**ACTIVITY**:
In the entries below, find the line with "Pub quiz, picture" and the line with "You wanted to". Return those two lines and all lines between them, exactly.

** Opening STORED DATA block **
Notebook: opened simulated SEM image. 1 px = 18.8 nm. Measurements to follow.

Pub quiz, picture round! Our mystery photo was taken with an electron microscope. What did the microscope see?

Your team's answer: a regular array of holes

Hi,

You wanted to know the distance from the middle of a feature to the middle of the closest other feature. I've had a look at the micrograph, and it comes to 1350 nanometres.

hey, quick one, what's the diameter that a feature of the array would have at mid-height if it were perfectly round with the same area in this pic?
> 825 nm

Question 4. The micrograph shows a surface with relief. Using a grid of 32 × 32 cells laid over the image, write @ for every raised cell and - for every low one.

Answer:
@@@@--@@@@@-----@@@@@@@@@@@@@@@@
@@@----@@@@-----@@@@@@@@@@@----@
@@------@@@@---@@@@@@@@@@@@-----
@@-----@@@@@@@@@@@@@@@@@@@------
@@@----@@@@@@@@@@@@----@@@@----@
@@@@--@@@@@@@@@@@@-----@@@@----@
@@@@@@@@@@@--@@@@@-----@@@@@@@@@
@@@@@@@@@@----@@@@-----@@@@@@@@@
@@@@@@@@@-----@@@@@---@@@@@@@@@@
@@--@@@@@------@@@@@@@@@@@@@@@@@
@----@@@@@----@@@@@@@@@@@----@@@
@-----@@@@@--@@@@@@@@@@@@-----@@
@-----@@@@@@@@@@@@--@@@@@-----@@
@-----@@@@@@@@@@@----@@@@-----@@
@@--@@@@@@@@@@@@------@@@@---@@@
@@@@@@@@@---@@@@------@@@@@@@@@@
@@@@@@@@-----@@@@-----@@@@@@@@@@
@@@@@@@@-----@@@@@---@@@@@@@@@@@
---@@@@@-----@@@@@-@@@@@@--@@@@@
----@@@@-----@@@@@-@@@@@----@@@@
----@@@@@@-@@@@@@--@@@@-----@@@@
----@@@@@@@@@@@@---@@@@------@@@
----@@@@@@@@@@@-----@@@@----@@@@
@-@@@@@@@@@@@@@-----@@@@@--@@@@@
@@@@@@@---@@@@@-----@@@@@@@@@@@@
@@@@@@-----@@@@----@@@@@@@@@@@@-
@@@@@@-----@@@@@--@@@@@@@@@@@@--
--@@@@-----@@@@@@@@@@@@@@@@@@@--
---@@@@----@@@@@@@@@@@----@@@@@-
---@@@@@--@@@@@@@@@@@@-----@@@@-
** Closing STORED DATA block **

**RESPONSE BOX**:
Pub quiz, picture round! Our mystery photo was taken with an electron microscope. What did the microscope see?

Your team's answer: a regular array of holes

Hi,

You wanted to know the distance from the middle of a feature to the middle of the closest other feature. I've had a look at the micrograph, and it comes to 1350 nanometres.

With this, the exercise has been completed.